Segment Open

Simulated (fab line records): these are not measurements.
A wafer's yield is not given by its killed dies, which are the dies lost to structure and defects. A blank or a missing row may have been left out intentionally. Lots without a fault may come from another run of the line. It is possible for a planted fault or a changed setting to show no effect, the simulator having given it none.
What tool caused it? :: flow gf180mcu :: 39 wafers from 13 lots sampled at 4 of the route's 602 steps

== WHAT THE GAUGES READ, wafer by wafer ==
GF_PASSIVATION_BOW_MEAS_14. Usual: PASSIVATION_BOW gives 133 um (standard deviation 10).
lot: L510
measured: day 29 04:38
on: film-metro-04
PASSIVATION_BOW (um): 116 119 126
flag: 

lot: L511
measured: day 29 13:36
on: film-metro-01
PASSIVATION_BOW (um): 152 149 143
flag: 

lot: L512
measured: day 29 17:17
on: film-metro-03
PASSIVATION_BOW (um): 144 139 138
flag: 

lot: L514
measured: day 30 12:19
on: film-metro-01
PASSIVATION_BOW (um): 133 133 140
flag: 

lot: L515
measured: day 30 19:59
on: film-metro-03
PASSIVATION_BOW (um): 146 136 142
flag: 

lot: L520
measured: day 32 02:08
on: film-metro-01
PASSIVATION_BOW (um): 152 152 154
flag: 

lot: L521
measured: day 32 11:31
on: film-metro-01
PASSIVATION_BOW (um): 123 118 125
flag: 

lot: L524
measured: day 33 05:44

Segment Closed

● Work task
A verbatim copy of the records above should be returned.

● Your response
Simulated (fab line records): these are not measurements.
A wafer's yield is not given by its killed dies, which are the dies lost to structure and defects. A blank or a missing row may have been left out intentionally. Lots without a fault may come from another run of the line. It is possible for a planted fault or a changed setting to show no effect, the simulator having given it none.
What tool caused it? :: flow gf180mcu :: 39 wafers from 13 lots sampled at 4 of the route's 602 steps

== WHAT THE GAUGES READ, wafer by wafer ==
GF_PASSIVATION_BOW_MEAS_14. Usual: PASSIVATION_BOW gives 133 um (standard deviation 10).
lot: L510
measured: day 29 04:38
on: film-metro-04
PASSIVATION_BOW (um): 116 119 126
flag: 

lot: L511
measured: day 29 13:36
on: film-metro-01
PASSIVATION_BOW (um): 152 149 143
flag: 

lot: L512
measured: day 29 17:17
on: film-metro-03
PASSIVATION_BOW (um): 144 139 138
flag: 

lot: L514
measured: day 30 12:19
on: film-metro-01
PASSIVATION_BOW (um): 133 133 140
flag: 

lot: L515
measured: day 30 19:59
on: film-metro-03
PASSIVATION_BOW (um): 146 136 142
flag: 

lot: L520
measured: day 32 02:08
on: film-metro-01
PASSIVATION_BOW (um): 152 152 154
flag: 

lot: L521
measured: day 32 11:31
on: film-metro-01
PASSIVATION_BOW (um): 123 118 125
flag: 

lot: L524
measured: day 33 05:44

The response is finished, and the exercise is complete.